ACTIVITY
The answer should consist solely of the lines from the first one below through the line containing "Square cells in", copied exactly.

+++ LISTED RECORDS

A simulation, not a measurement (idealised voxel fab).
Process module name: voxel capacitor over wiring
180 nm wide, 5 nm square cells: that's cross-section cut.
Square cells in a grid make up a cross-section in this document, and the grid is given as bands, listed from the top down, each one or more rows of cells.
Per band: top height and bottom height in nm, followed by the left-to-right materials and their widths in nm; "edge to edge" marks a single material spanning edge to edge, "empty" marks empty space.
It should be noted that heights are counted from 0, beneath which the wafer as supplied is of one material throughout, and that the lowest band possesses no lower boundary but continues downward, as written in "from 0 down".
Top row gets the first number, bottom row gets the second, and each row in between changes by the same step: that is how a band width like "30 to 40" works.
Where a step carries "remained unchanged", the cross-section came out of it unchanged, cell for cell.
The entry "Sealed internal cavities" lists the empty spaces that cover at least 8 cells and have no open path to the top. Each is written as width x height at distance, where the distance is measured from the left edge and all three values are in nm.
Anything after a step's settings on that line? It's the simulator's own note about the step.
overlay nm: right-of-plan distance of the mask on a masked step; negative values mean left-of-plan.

++++++

ANSWER BOX
A simulation, not a measurement (idealised voxel fab).
Process module name: voxel capacitor over wiring
180 nm wide, 5 nm square cells: that's cross-section cut.
Square cells in a grid make up a cross-section in this document, and the grid is given as bands, listed from the top down, each one or more rows of cells.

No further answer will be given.